■ **EXERCISE**
Retype the records below from their first line through the line containing "run 1D hour=3.4", and include nothing else.

■ **SUPPLIED DATA**
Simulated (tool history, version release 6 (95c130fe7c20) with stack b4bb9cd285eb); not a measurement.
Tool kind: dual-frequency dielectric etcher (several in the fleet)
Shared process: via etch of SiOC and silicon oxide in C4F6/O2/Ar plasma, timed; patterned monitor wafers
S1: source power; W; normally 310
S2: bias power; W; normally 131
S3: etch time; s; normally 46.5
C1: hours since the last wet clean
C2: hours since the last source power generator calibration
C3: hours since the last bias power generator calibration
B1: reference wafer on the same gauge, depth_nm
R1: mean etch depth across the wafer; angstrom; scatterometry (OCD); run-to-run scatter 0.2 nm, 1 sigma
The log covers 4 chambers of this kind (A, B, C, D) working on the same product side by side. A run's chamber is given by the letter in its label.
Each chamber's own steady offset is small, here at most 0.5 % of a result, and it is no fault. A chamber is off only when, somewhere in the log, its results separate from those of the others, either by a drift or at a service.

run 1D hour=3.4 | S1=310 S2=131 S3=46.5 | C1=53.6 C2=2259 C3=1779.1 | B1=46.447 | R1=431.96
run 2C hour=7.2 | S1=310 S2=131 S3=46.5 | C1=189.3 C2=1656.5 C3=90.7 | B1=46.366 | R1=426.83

■ **ANSWER SECTION**
Simulated (tool history, version release 6 (95c130fe7c20) with stack b4bb9cd285eb); not a measurement.
Tool kind: dual-frequency dielectric etcher (several in the fleet)
Shared process: via etch of SiOC and silicon oxide in C4F6/O2/Ar plasma, timed; patterned monitor wafers
S1: source power; W; normally 310
S2: bias power; W; normally 131
S3: etch time; s; normally 46.5
C1: hours since the last wet clean
C2: hours since the last source power generator calibration
C3: hours since the last bias power generator calibration
B1: reference wafer on the same gauge, depth_nm
R1: mean etch depth across the wafer; angstrom; scatterometry (OCD); run-to-run scatter 0.2 nm, 1 sigma
The log covers 4 chambers of this kind (A, B, C, D) working on the same product side by side. A run's chamber is given by the letter in its label.
Each chamber's own steady offset is small, here at most 0.5 % of a result, and it is no fault. A chamber is off only when, somewhere in the log, its results separate from those of the others, either by a drift or at a service.

run 1D hour=3.4 | S1=310 S2=131 S3=46.5 | C1=53.6 C2=2259 C3=1779.1 | B1=46.447 | R1=431.96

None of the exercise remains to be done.